** Excerpted records follows **

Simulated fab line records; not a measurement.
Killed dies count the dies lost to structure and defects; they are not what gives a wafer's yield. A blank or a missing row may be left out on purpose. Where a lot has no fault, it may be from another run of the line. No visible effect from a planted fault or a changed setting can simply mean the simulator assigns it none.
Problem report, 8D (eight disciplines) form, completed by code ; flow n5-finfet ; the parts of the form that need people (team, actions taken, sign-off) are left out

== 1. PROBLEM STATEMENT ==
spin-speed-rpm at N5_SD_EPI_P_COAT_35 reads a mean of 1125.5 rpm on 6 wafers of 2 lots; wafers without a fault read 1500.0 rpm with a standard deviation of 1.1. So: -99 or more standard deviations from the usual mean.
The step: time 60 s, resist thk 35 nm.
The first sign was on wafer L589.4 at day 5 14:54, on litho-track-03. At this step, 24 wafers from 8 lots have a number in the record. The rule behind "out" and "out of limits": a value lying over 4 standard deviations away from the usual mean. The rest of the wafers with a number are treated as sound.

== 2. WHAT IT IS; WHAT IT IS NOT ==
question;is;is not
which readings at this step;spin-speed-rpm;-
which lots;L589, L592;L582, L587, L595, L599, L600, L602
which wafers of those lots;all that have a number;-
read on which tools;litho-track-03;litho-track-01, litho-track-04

** End of Excerpted records **

▸ **Work order**: Find "Problem report, 8D" in the entries above and copy that whole line exactly, then each line after it through the line that contains "which wafers of".

▸ **Task answer**:
Problem report, 8D (eight disciplines) form, completed by code ; flow n5-finfet ; the parts of the form that need people (team, actions taken, sign-off) are left out

== 1. PROBLEM STATEMENT ==
spin-speed-rpm at N5_SD_EPI_P_COAT_35 reads a mean of 1125.5 rpm on 6 wafers of 2 lots; wafers without a fault read 1500.0 rpm with a standard deviation of 1.1. So: -99 or more standard deviations from the usual mean.
The step: time 60 s, resist thk 35 nm.
The first sign was on wafer L589.4 at day 5 14:54, on litho-track-03. At this step, 24 wafers from 8 lots have a number in the record. The rule behind "out" and "out of limits": a value lying over 4 standard deviations away from the usual mean. The rest of the wafers with a number are treated as sound.

== 2. WHAT IT IS; WHAT IT IS NOT ==
question;is;is not
which readings at this step;spin-speed-rpm;-
which lots;L589, L592;L582, L587, L595, L599, L600, L602
which wafers of those lots;all that have a number;-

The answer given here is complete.